== Segment start ==

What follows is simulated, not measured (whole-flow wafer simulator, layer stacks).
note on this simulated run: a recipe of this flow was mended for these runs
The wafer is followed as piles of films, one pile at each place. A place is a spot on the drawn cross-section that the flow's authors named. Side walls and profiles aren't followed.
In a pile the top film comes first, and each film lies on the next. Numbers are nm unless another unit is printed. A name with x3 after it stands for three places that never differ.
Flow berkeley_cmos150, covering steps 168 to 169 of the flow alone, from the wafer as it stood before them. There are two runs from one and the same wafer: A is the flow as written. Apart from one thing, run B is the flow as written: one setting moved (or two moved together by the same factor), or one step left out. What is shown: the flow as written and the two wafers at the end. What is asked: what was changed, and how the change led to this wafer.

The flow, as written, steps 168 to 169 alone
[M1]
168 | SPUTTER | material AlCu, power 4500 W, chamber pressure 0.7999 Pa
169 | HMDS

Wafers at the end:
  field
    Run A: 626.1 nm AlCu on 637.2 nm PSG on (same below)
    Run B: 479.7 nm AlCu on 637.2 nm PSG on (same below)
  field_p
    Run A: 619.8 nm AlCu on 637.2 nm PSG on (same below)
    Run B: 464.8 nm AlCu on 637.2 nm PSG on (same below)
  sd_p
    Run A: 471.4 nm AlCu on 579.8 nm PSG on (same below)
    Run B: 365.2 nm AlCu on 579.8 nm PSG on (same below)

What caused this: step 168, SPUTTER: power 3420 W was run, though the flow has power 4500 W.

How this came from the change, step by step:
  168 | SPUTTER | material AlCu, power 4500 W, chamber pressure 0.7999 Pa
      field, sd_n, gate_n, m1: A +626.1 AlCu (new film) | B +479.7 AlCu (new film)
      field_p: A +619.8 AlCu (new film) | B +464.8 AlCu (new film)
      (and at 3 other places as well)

== Segment end ==

Your output must be the lines of the material above, from the first through the line that contains "In a pile the", copied exactly. Include both endpoints and nothing else.

• TASK SOLUTION:
What follows is simulated, not measured (whole-flow wafer simulator, layer stacks).
note on this simulated run: a recipe of this flow was mended for these runs
The wafer is followed as piles of films, one pile at each place. A place is a spot on the drawn cross-section that the flow's authors named. Side walls and profiles aren't followed.
In a pile the top film comes first, and each film lies on the next. Numbers are nm unless another unit is printed. A name with x3 after it stands for three places that never differ.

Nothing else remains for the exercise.